**The data**
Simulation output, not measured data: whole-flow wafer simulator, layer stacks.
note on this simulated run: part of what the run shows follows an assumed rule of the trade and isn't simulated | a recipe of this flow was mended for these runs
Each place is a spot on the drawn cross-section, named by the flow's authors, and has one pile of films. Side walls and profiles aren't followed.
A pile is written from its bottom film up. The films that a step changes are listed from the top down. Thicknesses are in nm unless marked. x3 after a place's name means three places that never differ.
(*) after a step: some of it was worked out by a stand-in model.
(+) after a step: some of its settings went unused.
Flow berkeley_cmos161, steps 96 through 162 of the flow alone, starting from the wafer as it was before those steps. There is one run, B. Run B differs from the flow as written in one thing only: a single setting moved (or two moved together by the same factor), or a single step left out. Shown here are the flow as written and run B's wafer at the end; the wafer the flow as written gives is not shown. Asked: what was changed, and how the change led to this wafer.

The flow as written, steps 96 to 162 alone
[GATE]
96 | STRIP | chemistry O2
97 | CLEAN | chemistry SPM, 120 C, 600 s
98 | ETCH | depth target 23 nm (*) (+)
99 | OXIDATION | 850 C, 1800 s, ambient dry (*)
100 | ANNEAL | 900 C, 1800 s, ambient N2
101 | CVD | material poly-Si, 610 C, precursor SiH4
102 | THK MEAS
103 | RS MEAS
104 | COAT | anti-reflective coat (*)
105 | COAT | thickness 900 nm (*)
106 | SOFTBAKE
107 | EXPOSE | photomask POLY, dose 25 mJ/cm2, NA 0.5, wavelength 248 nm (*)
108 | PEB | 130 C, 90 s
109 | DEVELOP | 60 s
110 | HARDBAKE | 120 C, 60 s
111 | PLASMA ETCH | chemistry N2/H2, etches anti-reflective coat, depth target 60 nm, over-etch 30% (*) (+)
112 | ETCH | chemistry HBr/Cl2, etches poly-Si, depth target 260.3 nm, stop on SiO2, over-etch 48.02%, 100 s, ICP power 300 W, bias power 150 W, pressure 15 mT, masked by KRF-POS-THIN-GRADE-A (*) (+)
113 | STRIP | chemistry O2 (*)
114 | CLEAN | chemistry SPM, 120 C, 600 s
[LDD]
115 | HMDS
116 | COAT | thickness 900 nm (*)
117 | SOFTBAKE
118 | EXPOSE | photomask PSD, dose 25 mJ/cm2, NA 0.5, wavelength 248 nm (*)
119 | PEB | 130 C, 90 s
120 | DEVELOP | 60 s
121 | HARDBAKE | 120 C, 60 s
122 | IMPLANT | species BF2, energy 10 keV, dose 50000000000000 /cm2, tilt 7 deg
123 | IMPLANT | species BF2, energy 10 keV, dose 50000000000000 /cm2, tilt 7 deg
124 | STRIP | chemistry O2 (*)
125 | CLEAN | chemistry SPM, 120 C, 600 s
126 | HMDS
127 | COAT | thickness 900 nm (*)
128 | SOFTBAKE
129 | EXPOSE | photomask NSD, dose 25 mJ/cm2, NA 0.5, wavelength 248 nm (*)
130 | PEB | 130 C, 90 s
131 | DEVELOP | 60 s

**Exercise**
An exact transcription of the lines from the start of the listing through the line bearing "note on this" is the whole answer.

**Exercise output**
Simulation output, not measured data: whole-flow wafer simulator, layer stacks.
note on this simulated run: part of what the run shows follows an assumed rule of the trade and isn't simulated | a recipe of this flow was mended for these runs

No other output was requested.